START Extracted records

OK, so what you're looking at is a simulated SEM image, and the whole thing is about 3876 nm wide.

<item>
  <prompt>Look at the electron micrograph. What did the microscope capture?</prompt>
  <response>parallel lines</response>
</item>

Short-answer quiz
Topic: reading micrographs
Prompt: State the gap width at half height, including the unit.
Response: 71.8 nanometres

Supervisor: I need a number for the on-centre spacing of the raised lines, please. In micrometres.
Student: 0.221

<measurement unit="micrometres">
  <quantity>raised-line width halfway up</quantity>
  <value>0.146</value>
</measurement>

END Extracted records

## Work item
Word for word, copy out the data.

## Exercise response
OK, so what you're looking at is a simulated SEM image, and the whole thing is about 3876 nm wide.

<item>
  <prompt>Look at the electron micrograph. What did the microscope capture?</prompt>
  <response>parallel lines</response>
</item>

Short-answer quiz
Topic: reading micrographs
Prompt: State the gap width at half height, including the unit.
Response: 71.8 nanometres

Supervisor: I need a number for the on-centre spacing of the raised lines, please. In micrometres.
Student: 0.221

<measurement unit="micrometres">
  <quantity>raised-line width halfway up</quantity>
  <value>0.146</value>
</measurement>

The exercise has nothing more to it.